Data extracts section start

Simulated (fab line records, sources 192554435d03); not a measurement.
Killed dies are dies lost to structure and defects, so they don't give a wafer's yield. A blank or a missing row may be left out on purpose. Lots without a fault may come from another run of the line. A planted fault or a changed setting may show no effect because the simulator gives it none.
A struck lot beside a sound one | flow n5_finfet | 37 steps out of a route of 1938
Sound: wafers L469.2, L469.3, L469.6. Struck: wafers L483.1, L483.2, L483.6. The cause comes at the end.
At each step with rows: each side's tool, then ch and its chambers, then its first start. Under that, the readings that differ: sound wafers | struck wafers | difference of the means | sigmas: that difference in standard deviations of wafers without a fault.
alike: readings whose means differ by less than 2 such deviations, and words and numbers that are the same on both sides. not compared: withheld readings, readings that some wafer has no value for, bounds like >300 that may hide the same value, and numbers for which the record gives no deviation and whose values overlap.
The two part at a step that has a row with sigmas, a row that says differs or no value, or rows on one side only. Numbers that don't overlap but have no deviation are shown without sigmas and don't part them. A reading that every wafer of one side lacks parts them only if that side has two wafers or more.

Data extracts section end

__Work instruction__. Please, from the entries above, set down exactly the lines from the one containing "Sound: wafers L469.2, L469.3, L469.6." through the one containing "alike: readings whose", and only those.

__Exercise solution__.
Sound: wafers L469.2, L469.3, L469.6. Struck: wafers L483.1, L483.2, L483.6. The cause comes at the end.
At each step with rows: each side's tool, then ch and its chambers, then its first start. Under that, the readings that differ: sound wafers | struck wafers | difference of the means | sigmas: that difference in standard deviations of wafers without a fault.
alike: readings whose means differ by less than 2 such deviations, and words and numbers that are the same on both sides. not compared: withheld readings, readings that some wafer has no value for, bounds like >300 that may hide the same value, and numbers for which the record gives no deviation and whose values overlap.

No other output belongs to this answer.